Assignment: Give back the full set of entries that follows, exactly as written.

——

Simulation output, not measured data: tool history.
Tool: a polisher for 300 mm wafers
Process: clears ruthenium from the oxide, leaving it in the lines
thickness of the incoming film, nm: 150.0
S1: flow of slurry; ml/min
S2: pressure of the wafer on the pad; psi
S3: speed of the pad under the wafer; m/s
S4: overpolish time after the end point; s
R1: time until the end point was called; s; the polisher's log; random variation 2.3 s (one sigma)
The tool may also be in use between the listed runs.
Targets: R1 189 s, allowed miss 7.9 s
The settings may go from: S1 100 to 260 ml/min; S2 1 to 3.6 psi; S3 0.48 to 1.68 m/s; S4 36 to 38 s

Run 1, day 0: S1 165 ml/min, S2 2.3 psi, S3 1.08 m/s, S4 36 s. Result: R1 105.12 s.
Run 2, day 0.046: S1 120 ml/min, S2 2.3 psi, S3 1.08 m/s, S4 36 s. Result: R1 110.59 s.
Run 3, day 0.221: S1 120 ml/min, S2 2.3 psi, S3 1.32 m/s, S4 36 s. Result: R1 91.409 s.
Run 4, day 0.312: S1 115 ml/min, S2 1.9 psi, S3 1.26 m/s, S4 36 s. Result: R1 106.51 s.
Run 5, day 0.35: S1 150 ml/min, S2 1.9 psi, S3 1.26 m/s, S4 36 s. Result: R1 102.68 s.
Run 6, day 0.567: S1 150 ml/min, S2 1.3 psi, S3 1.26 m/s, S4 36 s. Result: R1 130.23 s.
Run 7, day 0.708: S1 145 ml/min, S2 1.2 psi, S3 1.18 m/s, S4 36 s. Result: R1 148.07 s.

——

Written solution:
Simulation output, not measured data: tool history.
Tool: a polisher for 300 mm wafers
Process: clears ruthenium from the oxide, leaving it in the lines
thickness of the incoming film, nm: 150.0
S1: flow of slurry; ml/min
S2: pressure of the wafer on the pad; psi
S3: speed of the pad under the wafer; m/s
S4: overpolish time after the end point; s
R1: time until the end point was called; s; the polisher's log; random variation 2.3 s (one sigma)
The tool may also be in use between the listed runs.
Targets: R1 189 s, allowed miss 7.9 s
The settings may go from: S1 100 to 260 ml/min; S2 1 to 3.6 psi; S3 0.48 to 1.68 m/s; S4 36 to 38 s

Run 1, day 0: S1 165 ml/min, S2 2.3 psi, S3 1.08 m/s, S4 36 s. Result: R1 105.12 s.
Run 2, day 0.046: S1 120 ml/min, S2 2.3 psi, S3 1.08 m/s, S4 36 s. Result: R1 110.59 s.
Run 3, day 0.221: S1 120 ml/min, S2 2.3 psi, S3 1.32 m/s, S4 36 s. Result: R1 91.409 s.
Run 4, day 0.312: S1 115 ml/min, S2 1.9 psi, S3 1.26 m/s, S4 36 s. Result: R1 106.51 s.
Run 5, day 0.35: S1 150 ml/min, S2 1.9 psi, S3 1.26 m/s, S4 36 s. Result: R1 102.68 s.
Run 6, day 0.567: S1 150 ml/min, S2 1.3 psi, S3 1.26 m/s, S4 36 s. Result: R1 130.23 s.
Run 7, day 0.708: S1 145 ml/min, S2 1.2 psi, S3 1.18 m/s, S4 36 s. Result: R1 148.07 s.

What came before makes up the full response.